*** EXCERPTED DATA Section Begins ***
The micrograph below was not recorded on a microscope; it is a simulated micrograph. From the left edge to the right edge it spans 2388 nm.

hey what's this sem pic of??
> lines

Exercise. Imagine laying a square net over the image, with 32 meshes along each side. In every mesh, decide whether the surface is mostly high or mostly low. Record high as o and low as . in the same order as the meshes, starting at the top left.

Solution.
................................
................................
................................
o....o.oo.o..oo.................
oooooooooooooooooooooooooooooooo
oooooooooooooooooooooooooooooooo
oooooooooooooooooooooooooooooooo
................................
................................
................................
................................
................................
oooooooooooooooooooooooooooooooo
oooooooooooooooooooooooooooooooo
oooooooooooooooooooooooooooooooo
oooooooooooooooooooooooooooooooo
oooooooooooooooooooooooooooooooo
*** EXCERPTED DATA Section Ends ***

**ASSIGNED TASK**
Transcribe every record verbatim.

**TASK RESPONSE**
The micrograph below was not recorded on a microscope; it is a simulated micrograph. From the left edge to the right edge it spans 2388 nm.

hey what's this sem pic of??
> lines

Exercise. Imagine laying a square net over the image, with 32 meshes along each side. In every mesh, decide whether the surface is mostly high or mostly low. Record high as o and low as . in the same order as the meshes, starting at the top left.

Solution.
................................
................................
................................
o....o.oo.o..oo.................
oooooooooooooooooooooooooooooooo
oooooooooooooooooooooooooooooooo
oooooooooooooooooooooooooooooooo
................................
................................
................................
................................
................................
oooooooooooooooooooooooooooooooo
oooooooooooooooooooooooooooooooo
oooooooooooooooooooooooooooooooo
oooooooooooooooooooooooooooooooo
oooooooooooooooooooooooooooooooo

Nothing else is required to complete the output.